▶ **Supplied material**:
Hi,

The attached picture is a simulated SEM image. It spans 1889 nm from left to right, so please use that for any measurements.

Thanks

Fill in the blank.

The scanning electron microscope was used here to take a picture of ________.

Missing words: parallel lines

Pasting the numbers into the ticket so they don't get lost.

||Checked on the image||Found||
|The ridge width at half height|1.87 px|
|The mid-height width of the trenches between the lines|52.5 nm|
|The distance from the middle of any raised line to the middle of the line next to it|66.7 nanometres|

▶ **Work task**:
Repeat exactly, please, each line from the beginning of the data through the line with "Missing words: parallel lines" in it, and only those lines.

▶ **Your solution**:
Hi,

The attached picture is a simulated SEM image. It spans 1889 nm from left to right, so please use that for any measurements.

Thanks

Fill in the blank.

The scanning electron microscope was used here to take a picture of ________.

Missing words: parallel lines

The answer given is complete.